= Provided data =
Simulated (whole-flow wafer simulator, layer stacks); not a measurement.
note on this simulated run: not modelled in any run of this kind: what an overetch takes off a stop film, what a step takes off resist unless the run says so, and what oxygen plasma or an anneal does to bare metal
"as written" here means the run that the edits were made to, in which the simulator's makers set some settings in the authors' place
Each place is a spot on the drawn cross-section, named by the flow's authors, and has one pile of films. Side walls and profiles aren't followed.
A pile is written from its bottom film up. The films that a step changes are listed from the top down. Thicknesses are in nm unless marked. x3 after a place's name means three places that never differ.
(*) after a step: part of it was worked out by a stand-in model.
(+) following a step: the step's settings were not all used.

= Required action =
Would you print all of the entries exactly as they stand?

= Expected answer =
Simulated (whole-flow wafer simulator, layer stacks); not a measurement.
note on this simulated run: not modelled in any run of this kind: what an overetch takes off a stop film, what a step takes off resist unless the run says so, and what oxygen plasma or an anneal does to bare metal
"as written" here means the run that the edits were made to, in which the simulator's makers set some settings in the authors' place
Each place is a spot on the drawn cross-section, named by the flow's authors, and has one pile of films. Side walls and profiles aren't followed.
A pile is written from its bottom film up. The films that a step changes are listed from the top down. Thicknesses are in nm unless marked. x3 after a place's name means three places that never differ.
(*) after a step: part of it was worked out by a stand-in model.
(+) following a step: the step's settings were not all used.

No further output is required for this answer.